Assigned task:
Reproduce the full set of records verbatim.

Data to examine:
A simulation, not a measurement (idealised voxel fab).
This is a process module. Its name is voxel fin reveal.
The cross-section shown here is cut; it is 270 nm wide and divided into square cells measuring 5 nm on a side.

Response area:
A simulation, not a measurement (idealised voxel fab).
This is a process module. Its name is voxel fin reveal.
The cross-section shown here is cut; it is 270 nm wide and divided into square cells measuring 5 nm on a side.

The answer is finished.